> _REQUIRED ACTION_
Each line from the first down to the one containing "the cross-section changed." should be returned exactly as it appears below.

══════════

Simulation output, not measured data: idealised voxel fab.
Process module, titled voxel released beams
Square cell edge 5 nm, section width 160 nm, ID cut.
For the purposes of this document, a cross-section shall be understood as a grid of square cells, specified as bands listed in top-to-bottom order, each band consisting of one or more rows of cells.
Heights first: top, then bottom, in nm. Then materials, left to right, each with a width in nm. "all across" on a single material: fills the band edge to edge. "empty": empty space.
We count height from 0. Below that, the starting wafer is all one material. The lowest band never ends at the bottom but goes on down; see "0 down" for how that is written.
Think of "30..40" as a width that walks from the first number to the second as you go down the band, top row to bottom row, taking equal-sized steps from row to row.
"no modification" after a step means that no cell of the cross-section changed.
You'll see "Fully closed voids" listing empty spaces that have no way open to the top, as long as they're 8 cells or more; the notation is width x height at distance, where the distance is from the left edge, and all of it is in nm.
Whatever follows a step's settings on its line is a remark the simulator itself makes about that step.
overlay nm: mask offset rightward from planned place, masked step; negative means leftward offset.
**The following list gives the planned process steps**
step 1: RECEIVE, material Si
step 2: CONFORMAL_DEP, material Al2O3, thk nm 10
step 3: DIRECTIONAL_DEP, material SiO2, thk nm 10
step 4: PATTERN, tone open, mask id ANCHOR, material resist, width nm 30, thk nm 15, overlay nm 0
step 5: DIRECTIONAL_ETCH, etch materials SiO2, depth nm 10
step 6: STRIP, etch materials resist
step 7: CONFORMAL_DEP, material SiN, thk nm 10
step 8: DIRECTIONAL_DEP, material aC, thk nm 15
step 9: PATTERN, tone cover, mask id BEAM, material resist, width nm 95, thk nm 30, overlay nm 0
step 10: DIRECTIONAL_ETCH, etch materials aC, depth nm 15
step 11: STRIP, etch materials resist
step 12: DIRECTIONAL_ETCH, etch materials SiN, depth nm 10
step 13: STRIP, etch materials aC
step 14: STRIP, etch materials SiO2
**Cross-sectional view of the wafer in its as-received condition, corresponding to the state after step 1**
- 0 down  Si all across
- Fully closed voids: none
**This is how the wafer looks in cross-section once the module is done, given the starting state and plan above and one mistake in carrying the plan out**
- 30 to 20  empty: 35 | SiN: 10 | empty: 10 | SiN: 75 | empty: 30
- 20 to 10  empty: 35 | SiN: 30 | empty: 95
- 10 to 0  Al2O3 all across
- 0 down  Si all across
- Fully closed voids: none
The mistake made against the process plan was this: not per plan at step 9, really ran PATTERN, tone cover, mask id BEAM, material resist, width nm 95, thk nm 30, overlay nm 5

══════════

> _RESPONSE BOX_
Simulation output, not measured data: idealised voxel fab.
Process module, titled voxel released beams
Square cell edge 5 nm, section width 160 nm, ID cut.
For the purposes of this document, a cross-section shall be understood as a grid of square cells, specified as bands listed in top-to-bottom order, each band consisting of one or more rows of cells.
Heights first: top, then bottom, in nm. Then materials, left to right, each with a width in nm. "all across" on a single material: fills the band edge to edge. "empty": empty space.
We count height from 0. Below that, the starting wafer is all one material. The lowest band never ends at the bottom but goes on down; see "0 down" for how that is written.
Think of "30..40" as a width that walks from the first number to the second as you go down the band, top row to bottom row, taking equal-sized steps from row to row.
"no modification" after a step means that no cell of the cross-section changed.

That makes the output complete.